§ **REQUIREMENT**
Beneath this instruction is a block of data; output from it exactly the lines that run from the one containing "3 chambers of" through the one containing "calibrated | removed |", inclusive.

= = = = =

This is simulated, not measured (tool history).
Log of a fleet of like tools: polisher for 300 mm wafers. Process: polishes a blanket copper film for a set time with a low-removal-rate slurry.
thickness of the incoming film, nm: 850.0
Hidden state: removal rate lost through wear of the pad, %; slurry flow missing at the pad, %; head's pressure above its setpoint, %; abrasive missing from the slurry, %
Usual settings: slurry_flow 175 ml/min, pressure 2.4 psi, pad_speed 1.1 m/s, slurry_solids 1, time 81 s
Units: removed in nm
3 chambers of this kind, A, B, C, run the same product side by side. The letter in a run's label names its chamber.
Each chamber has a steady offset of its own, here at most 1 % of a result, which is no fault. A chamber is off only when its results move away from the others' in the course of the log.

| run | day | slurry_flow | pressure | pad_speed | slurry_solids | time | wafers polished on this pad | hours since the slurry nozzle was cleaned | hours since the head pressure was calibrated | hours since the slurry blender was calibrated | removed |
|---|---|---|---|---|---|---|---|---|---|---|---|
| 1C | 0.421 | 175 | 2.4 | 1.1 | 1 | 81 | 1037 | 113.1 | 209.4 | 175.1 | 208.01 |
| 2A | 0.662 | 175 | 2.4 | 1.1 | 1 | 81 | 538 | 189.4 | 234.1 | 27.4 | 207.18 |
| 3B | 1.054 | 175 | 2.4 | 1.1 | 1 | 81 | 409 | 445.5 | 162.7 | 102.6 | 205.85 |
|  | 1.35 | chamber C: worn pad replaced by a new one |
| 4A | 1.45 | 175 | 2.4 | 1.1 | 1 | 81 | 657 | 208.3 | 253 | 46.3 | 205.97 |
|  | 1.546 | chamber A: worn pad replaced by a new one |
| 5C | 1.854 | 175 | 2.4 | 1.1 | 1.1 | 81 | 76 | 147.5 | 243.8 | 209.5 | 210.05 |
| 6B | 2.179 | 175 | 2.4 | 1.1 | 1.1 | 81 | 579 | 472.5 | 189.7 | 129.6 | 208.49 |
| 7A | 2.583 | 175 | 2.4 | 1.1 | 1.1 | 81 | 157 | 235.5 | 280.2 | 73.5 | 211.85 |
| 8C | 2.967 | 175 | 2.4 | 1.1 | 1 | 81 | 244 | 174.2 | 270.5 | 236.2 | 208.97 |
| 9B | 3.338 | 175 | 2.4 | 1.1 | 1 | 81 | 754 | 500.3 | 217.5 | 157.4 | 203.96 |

= = = = =

§ **EXPECTED ANSWER**
3 chambers of this kind, A, B, C, run the same product side by side. The letter in a run's label names its chamber.
Each chamber has a steady offset of its own, here at most 1 % of a result, which is no fault. A chamber is off only when its results move away from the others' in the course of the log.

| run | day | slurry_flow | pressure | pad_speed | slurry_solids | time | wafers polished on this pad | hours since the slurry nozzle was cleaned | hours since the head pressure was calibrated | hours since the slurry blender was calibrated | removed |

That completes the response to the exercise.